» **Exercise data**
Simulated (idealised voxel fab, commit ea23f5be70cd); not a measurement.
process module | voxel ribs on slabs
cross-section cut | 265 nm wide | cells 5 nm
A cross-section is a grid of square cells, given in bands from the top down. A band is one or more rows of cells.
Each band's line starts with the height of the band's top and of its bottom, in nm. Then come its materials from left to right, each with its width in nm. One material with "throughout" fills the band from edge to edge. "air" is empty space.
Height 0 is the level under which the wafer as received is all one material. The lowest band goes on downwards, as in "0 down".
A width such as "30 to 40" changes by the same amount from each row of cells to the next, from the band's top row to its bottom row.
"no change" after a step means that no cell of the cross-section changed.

» **Work request**
For each record above, output it exactly as written.

» **Written reply**
Simulated (idealised voxel fab, commit ea23f5be70cd); not a measurement.
process module | voxel ribs on slabs
cross-section cut | 265 nm wide | cells 5 nm
A cross-section is a grid of square cells, given in bands from the top down. A band is one or more rows of cells.
Each band's line starts with the height of the band's top and of its bottom, in nm. Then come its materials from left to right, each with its width in nm. One material with "throughout" fills the band from edge to edge. "air" is empty space.
Height 0 is the level under which the wafer as received is all one material. The lowest band goes on downwards, as in "0 down".
A width such as "30 to 40" changes by the same amount from each row of cells to the next, from the band's top row to its bottom row.
"no change" after a step means that no cell of the cross-section changed.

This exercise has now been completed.